[ACTIVITY]: Stop after the line containing "you: put it"; retype every line of the data before it exactly, starting from the first.

▼▼▼
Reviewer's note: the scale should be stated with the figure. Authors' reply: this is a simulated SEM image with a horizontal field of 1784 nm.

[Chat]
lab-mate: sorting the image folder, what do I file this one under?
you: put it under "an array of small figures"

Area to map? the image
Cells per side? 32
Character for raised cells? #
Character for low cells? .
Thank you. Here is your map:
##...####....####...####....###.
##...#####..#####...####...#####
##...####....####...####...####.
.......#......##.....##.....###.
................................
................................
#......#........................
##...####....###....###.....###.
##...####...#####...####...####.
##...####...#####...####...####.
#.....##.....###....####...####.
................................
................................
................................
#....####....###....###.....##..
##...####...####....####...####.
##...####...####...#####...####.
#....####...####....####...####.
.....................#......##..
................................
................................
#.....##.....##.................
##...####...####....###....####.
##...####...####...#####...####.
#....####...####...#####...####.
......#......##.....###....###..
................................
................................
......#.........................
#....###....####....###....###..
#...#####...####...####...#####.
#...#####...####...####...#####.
▲▲▲

[TASK RESPONSE]:
Reviewer's note: the scale should be stated with the figure. Authors' reply: this is a simulated SEM image with a horizontal field of 1784 nm.

[Chat]
lab-mate: sorting the image folder, what do I file this one under?
you: put it under "an array of small figures"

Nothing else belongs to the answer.